Assigned task -
The required output is the lines below from the line containing "105 to 75 = SiO2" to the line containing "75 to 70 = SiCN", inclusive, retyped exactly. No other lines belong in it.

Excerpted data -
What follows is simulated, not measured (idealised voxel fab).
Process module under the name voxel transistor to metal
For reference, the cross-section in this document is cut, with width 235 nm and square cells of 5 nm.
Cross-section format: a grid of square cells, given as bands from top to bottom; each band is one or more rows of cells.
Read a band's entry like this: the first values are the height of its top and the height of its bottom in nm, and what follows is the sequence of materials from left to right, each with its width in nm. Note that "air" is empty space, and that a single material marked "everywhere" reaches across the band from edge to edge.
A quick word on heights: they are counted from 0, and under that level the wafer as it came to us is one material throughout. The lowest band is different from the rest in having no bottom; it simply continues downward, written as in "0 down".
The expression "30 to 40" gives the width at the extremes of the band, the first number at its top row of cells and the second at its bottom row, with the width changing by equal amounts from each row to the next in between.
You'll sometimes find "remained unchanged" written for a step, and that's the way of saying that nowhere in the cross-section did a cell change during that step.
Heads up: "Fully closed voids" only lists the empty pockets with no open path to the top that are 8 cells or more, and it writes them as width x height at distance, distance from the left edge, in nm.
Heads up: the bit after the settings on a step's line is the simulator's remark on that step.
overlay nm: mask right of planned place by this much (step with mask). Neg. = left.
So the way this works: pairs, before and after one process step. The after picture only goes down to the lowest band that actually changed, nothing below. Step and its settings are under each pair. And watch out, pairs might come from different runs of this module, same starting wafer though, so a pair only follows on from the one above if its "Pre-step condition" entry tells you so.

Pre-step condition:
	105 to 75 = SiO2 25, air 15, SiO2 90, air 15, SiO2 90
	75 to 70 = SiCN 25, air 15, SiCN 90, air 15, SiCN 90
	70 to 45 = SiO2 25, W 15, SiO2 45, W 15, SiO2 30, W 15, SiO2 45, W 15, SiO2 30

Your solution -
	105 to 75 = SiO2 25, air 15, SiO2 90, air 15, SiO2 90
	75 to 70 = SiCN 25, air 15, SiCN 90, air 15, SiCN 90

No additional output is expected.